Work order — Your answer should be the data below, reproduced with nothing changed.

Data extracts —
..........

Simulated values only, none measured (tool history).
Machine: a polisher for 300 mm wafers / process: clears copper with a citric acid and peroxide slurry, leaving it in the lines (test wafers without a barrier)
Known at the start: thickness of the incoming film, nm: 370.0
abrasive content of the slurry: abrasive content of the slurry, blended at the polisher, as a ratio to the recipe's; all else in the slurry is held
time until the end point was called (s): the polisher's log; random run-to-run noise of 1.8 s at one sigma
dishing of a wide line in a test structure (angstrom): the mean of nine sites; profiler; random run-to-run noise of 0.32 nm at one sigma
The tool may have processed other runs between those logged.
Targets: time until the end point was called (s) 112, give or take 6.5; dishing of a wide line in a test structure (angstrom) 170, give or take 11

..........

Expected answer —
Simulated values only, none measured (tool history).
Machine: a polisher for 300 mm wafers / process: clears copper with a citric acid and peroxide slurry, leaving it in the lines (test wafers without a barrier)
Known at the start: thickness of the incoming film, nm: 370.0
abrasive content of the slurry: abrasive content of the slurry, blended at the polisher, as a ratio to the recipe's; all else in the slurry is held
time until the end point was called (s): the polisher's log; random run-to-run noise of 1.8 s at one sigma
dishing of a wide line in a test structure (angstrom): the mean of nine sites; profiler; random run-to-run noise of 0.32 nm at one sigma
The tool may have processed other runs between those logged.
Targets: time until the end point was called (s) 112, give or take 6.5; dishing of a wide line in a test structure (angstrom) 170, give or take 11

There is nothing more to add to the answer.